++++++++++++++++++++

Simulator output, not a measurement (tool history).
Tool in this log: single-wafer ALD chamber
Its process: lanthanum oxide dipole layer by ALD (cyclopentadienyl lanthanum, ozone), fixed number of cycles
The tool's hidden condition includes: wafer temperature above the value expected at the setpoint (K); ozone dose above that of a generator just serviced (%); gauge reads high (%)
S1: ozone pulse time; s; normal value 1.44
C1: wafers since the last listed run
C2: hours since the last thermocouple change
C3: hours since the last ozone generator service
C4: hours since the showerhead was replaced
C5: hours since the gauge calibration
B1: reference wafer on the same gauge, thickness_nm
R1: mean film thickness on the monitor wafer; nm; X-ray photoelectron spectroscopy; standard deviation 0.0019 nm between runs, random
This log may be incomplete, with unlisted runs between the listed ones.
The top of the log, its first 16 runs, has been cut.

++++++++++++++++++++

→ **Requirement**
Every record must be returned exactly.

→ **Response area**
Simulator output, not a measurement (tool history).
Tool in this log: single-wafer ALD chamber
Its process: lanthanum oxide dipole layer by ALD (cyclopentadienyl lanthanum, ozone), fixed number of cycles
The tool's hidden condition includes: wafer temperature above the value expected at the setpoint (K); ozone dose above that of a generator just serviced (%); gauge reads high (%)
S1: ozone pulse time; s; normal value 1.44
C1: wafers since the last listed run
C2: hours since the last thermocouple change
C3: hours since the last ozone generator service
C4: hours since the showerhead was replaced
C5: hours since the gauge calibration
B1: reference wafer on the same gauge, thickness_nm
R1: mean film thickness on the monitor wafer; nm; X-ray photoelectron spectroscopy; standard deviation 0.0019 nm between runs, random
This log may be incomplete, with unlisted runs between the listed ones.
The top of the log, its first 16 runs, has been cut.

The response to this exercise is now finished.